Requirement
Exactly as written, restate the material below from its first line through the line containing "7 op DIRECTIONAL_ETCH", and stop there.

##### Supplied data #####

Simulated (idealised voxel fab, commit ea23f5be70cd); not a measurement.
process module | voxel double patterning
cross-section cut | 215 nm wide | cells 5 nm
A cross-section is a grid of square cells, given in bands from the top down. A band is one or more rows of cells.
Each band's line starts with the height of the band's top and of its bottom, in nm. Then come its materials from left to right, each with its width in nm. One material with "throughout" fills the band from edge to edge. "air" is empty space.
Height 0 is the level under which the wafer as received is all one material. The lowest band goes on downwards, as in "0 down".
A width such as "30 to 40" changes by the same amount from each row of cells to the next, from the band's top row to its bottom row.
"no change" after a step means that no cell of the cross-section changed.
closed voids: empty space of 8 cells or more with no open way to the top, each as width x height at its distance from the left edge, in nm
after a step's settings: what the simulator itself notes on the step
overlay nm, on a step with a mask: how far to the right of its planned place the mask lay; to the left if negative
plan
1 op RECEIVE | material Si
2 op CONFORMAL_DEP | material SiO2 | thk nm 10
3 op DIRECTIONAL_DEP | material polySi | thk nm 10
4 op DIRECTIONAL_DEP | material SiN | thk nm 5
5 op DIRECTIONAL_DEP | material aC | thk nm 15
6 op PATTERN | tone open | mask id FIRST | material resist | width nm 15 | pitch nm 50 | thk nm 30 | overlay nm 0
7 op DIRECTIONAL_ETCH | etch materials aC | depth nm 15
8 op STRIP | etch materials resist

#####

Problem solution
Simulated (idealised voxel fab, commit ea23f5be70cd); not a measurement.
process module | voxel double patterning
cross-section cut | 215 nm wide | cells 5 nm
A cross-section is a grid of square cells, given in bands from the top down. A band is one or more rows of cells.
Each band's line starts with the height of the band's top and of its bottom, in nm. Then come its materials from left to right, each with its width in nm. One material with "throughout" fills the band from edge to edge. "air" is empty space.
Height 0 is the level under which the wafer as received is all one material. The lowest band goes on downwards, as in "0 down".
A width such as "30 to 40" changes by the same amount from each row of cells to the next, from the band's top row to its bottom row.
"no change" after a step means that no cell of the cross-section changed.
closed voids: empty space of 8 cells or more with no open way to the top, each as width x height at its distance from the left edge, in nm
after a step's settings: what the simulator itself notes on the step
overlay nm, on a step with a mask: how far to the right of its planned place the mask lay; to the left if negative
plan
1 op RECEIVE | material Si
2 op CONFORMAL_DEP | material SiO2 | thk nm 10
3 op DIRECTIONAL_DEP | material polySi | thk nm 10
4 op DIRECTIONAL_DEP | material SiN | thk nm 5
5 op DIRECTIONAL_DEP | material aC | thk nm 15
6 op PATTERN | tone open | mask id FIRST | material resist | width nm 15 | pitch nm 50 | thk nm 30 | overlay nm 0
7 op DIRECTIONAL_ETCH | etch materials aC | depth nm 15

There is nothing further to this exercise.